....

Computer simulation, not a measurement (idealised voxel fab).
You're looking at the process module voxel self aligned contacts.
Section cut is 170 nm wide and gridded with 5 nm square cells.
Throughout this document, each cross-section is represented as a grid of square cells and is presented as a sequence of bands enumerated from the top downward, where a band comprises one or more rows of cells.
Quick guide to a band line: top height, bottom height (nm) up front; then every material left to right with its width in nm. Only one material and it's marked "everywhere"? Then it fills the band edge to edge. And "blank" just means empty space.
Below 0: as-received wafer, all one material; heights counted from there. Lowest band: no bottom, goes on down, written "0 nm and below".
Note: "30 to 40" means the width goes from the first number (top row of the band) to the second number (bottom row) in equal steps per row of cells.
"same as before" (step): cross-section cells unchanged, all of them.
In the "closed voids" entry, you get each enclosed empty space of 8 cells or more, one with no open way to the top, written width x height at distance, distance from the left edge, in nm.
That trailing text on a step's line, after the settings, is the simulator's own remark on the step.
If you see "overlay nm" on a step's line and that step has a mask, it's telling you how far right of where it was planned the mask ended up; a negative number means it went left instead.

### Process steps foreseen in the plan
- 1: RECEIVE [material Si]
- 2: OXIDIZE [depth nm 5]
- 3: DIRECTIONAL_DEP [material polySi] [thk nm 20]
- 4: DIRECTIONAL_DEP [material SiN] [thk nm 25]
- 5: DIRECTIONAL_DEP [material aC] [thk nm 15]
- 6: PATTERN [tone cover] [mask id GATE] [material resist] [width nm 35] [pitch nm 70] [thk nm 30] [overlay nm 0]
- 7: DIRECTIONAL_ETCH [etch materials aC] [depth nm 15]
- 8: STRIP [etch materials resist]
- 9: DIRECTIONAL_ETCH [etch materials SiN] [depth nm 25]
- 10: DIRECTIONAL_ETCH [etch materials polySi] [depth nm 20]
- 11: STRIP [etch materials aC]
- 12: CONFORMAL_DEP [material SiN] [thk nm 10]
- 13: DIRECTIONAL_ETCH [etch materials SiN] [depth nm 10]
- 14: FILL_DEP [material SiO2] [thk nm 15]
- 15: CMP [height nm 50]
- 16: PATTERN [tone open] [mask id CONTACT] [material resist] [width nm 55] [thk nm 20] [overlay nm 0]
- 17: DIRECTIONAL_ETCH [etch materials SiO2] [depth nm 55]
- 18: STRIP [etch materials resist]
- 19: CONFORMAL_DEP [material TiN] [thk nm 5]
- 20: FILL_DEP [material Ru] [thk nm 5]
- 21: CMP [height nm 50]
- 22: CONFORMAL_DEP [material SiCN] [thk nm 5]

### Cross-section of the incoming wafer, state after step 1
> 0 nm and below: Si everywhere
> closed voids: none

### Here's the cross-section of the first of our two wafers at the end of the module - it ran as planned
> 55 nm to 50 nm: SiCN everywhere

....

_Requirement_.
Set down exactly the lines from the start of the records to the line with "Throughout this document, each". Include that line, and add nothing more.

_Exercise result_.
Computer simulation, not a measurement (idealised voxel fab).
You're looking at the process module voxel self aligned contacts.
Section cut is 170 nm wide and gridded with 5 nm square cells.
Throughout this document, each cross-section is represented as a grid of square cells and is presented as a sequence of bands enumerated from the top downward, where a band comprises one or more rows of cells.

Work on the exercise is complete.